WORK REQUEST - Each entry that follows should be written again verbatim.

--------------------------------

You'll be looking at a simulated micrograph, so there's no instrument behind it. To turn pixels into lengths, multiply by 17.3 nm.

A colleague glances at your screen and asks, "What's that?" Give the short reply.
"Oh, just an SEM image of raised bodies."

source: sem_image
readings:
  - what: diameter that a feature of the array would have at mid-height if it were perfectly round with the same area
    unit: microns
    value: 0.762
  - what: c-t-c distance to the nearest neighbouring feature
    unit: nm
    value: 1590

--------------------------------

EXERCISE ANSWER -
You'll be looking at a simulated micrograph, so there's no instrument behind it. To turn pixels into lengths, multiply by 17.3 nm.

A colleague glances at your screen and asks, "What's that?" Give the short reply.
"Oh, just an SEM image of raised bodies."

source: sem_image
readings:
  - what: diameter that a feature of the array would have at mid-height if it were perfectly round with the same area
    unit: microns
    value: 0.762
  - what: c-t-c distance to the nearest neighbouring feature
    unit: nm
    value: 1590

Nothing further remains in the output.